WORK INSTRUCTION » Reproduce only the stretch of entries below that begins at the first line and ends at the line holding "(*) after a".

((

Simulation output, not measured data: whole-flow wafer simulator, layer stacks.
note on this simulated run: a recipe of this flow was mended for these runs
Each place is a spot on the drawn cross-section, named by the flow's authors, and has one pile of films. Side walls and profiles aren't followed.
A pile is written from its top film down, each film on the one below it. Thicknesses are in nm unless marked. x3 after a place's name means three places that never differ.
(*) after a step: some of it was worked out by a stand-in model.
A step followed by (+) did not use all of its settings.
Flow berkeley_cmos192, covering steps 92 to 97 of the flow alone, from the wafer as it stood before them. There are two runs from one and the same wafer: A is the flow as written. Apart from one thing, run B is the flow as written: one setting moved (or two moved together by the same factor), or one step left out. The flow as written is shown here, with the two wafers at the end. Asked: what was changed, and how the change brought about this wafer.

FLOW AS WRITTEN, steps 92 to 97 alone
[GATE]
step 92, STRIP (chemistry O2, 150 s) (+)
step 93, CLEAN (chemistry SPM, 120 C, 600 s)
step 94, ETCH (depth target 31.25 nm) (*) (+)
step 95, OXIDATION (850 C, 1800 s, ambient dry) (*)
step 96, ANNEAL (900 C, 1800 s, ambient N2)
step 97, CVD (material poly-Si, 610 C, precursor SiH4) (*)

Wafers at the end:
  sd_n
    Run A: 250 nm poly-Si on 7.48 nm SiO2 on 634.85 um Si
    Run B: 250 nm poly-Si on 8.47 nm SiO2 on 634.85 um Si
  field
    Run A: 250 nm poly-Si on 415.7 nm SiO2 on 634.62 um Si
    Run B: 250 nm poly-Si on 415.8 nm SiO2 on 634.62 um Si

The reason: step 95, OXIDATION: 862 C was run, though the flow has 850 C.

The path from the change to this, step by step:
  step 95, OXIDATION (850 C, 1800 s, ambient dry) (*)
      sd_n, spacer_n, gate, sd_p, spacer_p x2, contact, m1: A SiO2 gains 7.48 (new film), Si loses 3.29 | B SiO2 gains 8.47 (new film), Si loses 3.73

))

EXERCISE RESULT »
Simulation output, not measured data: whole-flow wafer simulator, layer stacks.
note on this simulated run: a recipe of this flow was mended for these runs
Each place is a spot on the drawn cross-section, named by the flow's authors, and has one pile of films. Side walls and profiles aren't followed.
A pile is written from its top film down, each film on the one below it. Thicknesses are in nm unless marked. x3 after a place's name means three places that never differ.
(*) after a step: some of it was worked out by a stand-in model.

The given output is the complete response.